** Extracted data **
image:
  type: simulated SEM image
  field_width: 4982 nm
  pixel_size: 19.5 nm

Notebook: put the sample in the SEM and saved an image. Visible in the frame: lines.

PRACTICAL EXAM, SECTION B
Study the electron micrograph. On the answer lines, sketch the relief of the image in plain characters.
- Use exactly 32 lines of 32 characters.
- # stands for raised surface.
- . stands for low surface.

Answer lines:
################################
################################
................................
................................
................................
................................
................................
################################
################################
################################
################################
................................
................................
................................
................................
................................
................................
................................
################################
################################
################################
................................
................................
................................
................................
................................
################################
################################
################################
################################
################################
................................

** Assigned task **
Taking the records from the top, repeat each line exactly until you have repeated the line that contains "PRACTICAL EXAM, SECTION B".

** Written reply **
image:
  type: simulated SEM image
  field_width: 4982 nm
  pixel_size: 19.5 nm

Notebook: put the sample in the SEM and saved an image. Visible in the frame: lines.

PRACTICAL EXAM, SECTION B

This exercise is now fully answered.